Work request =
Repeat the whole listing, keeping every word and every line intact.

════════════════

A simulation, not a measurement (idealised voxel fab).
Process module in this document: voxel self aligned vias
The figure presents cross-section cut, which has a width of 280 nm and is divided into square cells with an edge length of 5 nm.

════════════════

Written answer =
A simulation, not a measurement (idealised voxel fab).
Process module in this document: voxel self aligned vias
The figure presents cross-section cut, which has a width of 280 nm and is divided into square cells with an edge length of 5 nm.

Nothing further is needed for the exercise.